START Data for analysis

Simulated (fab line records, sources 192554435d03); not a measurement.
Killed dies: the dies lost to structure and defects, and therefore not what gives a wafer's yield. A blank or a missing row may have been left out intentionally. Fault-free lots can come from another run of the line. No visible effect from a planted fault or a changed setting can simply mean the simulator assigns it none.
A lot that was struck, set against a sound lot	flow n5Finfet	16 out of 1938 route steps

END Data for analysis

Work instruction:
Here you need to write out the listing above exactly, from its first line to its last.

Answer section:
Simulated (fab line records, sources 192554435d03); not a measurement.
Killed dies: the dies lost to structure and defects, and therefore not what gives a wafer's yield. A blank or a missing row may have been left out intentionally. Fault-free lots can come from another run of the line. No visible effect from a planted fault or a changed setting can simply mean the simulator assigns it none.
A lot that was struck, set against a sound lot	flow n5Finfet	16 out of 1938 route steps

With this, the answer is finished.